INPUT DATA:
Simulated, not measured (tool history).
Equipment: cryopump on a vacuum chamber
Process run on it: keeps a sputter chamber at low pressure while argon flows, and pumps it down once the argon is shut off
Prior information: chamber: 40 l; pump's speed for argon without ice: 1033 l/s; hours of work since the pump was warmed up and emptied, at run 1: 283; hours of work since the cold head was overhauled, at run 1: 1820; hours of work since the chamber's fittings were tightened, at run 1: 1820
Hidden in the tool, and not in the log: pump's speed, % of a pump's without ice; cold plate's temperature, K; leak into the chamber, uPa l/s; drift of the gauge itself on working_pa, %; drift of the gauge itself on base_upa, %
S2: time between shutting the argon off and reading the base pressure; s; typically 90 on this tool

ACTIVITY:
Every record must be given again exactly as it was written.

EXERCISE RESULT:
Simulated, not measured (tool history).
Equipment: cryopump on a vacuum chamber
Process run on it: keeps a sputter chamber at low pressure while argon flows, and pumps it down once the argon is shut off
Prior information: chamber: 40 l; pump's speed for argon without ice: 1033 l/s; hours of work since the pump was warmed up and emptied, at run 1: 283; hours of work since the cold head was overhauled, at run 1: 1820; hours of work since the chamber's fittings were tightened, at run 1: 1820
Hidden in the tool, and not in the log: pump's speed, % of a pump's without ice; cold plate's temperature, K; leak into the chamber, uPa l/s; drift of the gauge itself on working_pa, %; drift of the gauge itself on base_upa, %
S2: time between shutting the argon off and reading the base pressure; s; typically 90 on this tool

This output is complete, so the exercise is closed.